[RECORD EXTRACTS — start]
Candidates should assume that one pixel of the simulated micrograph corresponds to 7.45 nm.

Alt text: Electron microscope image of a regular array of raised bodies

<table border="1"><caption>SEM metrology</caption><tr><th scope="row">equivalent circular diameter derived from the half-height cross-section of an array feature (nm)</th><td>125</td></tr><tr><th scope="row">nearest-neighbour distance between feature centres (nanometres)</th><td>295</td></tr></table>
[RECORD EXTRACTS — finish]

Return all of the material verbatim, with no line left out.

Candidates should assume that one pixel of the simulated micrograph corresponds to 7.45 nm.

Alt text: Electron microscope image of a regular array of raised bodies

<table border="1"><caption>SEM metrology</caption><tr><th scope="row">equivalent circular diameter derived from the half-height cross-section of an array feature (nm)</th><td>125</td></tr><tr><th scope="row">nearest-neighbour distance between feature centres (nanometres)</th><td>295</td></tr></table>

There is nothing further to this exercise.